ASSIGNMENT: Please copy the lines below exactly, from the first one through the line showing "route steps=325 shown".

EXTRACTED MATERIAL:
▬▬▬▬▬▬▬▬▬▬

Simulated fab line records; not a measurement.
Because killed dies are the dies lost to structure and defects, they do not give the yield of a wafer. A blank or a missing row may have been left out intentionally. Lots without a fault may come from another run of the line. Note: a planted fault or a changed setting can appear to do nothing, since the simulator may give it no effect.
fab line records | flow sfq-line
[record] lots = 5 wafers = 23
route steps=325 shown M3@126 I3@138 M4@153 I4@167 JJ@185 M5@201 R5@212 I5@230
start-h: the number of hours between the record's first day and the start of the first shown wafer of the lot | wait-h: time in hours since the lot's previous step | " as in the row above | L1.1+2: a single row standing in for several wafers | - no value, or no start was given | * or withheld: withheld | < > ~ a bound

▬▬▬▬▬▬▬▬▬▬

RESPONSE:
Simulated fab line records; not a measurement.
Because killed dies are the dies lost to structure and defects, they do not give the yield of a wafer. A blank or a missing row may have been left out intentionally. Lots without a fault may come from another run of the line. Note: a planted fault or a changed setting can appear to do nothing, since the simulator may give it no effect.
fab line records | flow sfq-line
[record] lots = 5 wafers = 23
route steps=325 shown M3@126 I3@138 M4@153 I4@167 JJ@185 M5@201 R5@212 I5@230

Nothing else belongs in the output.